Work request: Could you retype, exactly as written, every line from the top of the records through the line that contains "The nearest-neighbour separation"?

[[ Entries provided open ]]

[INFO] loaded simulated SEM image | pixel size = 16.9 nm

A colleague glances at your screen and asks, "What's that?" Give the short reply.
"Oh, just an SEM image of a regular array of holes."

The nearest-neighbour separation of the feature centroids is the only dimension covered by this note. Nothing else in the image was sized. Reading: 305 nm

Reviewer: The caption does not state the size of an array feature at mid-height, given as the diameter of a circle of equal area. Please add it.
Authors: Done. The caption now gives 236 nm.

[[ Entries provided closed ]]

Worked solution:
[INFO] loaded simulated SEM image | pixel size = 16.9 nm

A colleague glances at your screen and asks, "What's that?" Give the short reply.
"Oh, just an SEM image of a regular array of holes."

The nearest-neighbour separation of the feature centroids is the only dimension covered by this note. Nothing else in the image was sized. Reading: 305 nm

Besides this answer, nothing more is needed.